*** Dataset excerpts Section Begins ***
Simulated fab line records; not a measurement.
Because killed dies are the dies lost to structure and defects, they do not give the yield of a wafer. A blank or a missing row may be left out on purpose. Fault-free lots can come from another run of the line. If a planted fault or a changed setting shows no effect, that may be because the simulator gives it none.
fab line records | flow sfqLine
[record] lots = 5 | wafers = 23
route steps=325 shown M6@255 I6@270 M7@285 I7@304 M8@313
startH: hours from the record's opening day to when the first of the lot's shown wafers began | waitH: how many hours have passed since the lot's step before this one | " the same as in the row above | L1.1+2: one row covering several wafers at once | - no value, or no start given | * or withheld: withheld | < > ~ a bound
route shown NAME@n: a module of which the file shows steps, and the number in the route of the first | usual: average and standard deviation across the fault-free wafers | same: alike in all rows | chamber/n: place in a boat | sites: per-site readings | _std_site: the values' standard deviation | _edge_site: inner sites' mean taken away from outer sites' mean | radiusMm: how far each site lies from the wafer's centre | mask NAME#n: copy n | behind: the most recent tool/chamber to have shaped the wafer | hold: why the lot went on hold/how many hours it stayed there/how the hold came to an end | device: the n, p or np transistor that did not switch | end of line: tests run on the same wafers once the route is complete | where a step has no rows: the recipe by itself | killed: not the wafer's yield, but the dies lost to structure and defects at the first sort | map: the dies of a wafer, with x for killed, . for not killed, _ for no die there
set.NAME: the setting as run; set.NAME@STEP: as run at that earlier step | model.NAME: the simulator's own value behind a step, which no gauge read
*** Dataset excerpts Section Ends ***

## Work item
Stop at the line containing "startH: hours from". Please print exactly every line before it from the start of the records, plus that line itself, and nothing else.

## Response box
Simulated fab line records; not a measurement.
Because killed dies are the dies lost to structure and defects, they do not give the yield of a wafer. A blank or a missing row may be left out on purpose. Fault-free lots can come from another run of the line. If a planted fault or a changed setting shows no effect, that may be because the simulator gives it none.
fab line records | flow sfqLine
[record] lots = 5 | wafers = 23
route steps=325 shown M6@255 I6@270 M7@285 I7@304 M8@313
startH: hours from the record's opening day to when the first of the lot's shown wafers began | waitH: how many hours have passed since the lot's step before this one | " the same as in the row above | L1.1+2: one row covering several wafers at once | - no value, or no start given | * or withheld: withheld | < > ~ a bound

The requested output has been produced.